· · ·

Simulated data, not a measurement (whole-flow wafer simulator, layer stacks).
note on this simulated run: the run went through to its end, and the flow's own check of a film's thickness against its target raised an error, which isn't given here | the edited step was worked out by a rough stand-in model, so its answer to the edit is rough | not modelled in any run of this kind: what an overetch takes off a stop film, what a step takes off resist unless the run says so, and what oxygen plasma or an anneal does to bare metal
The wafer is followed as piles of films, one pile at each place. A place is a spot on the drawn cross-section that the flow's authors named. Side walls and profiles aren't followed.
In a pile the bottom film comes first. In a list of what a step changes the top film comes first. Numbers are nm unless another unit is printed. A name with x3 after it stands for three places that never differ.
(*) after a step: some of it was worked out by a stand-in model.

· · ·

_Work item_.
All of the material must be written out again without any change.

_Your solution_.
Simulated data, not a measurement (whole-flow wafer simulator, layer stacks).
note on this simulated run: the run went through to its end, and the flow's own check of a film's thickness against its target raised an error, which isn't given here | the edited step was worked out by a rough stand-in model, so its answer to the edit is rough | not modelled in any run of this kind: what an overetch takes off a stop film, what a step takes off resist unless the run says so, and what oxygen plasma or an anneal does to bare metal
The wafer is followed as piles of films, one pile at each place. A place is a spot on the drawn cross-section that the flow's authors named. Side walls and profiles aren't followed.
In a pile the bottom film comes first. In a list of what a step changes the top film comes first. Numbers are nm unless another unit is printed. A name with x3 after it stands for three places that never differ.
(*) after a step: some of it was worked out by a stand-in model.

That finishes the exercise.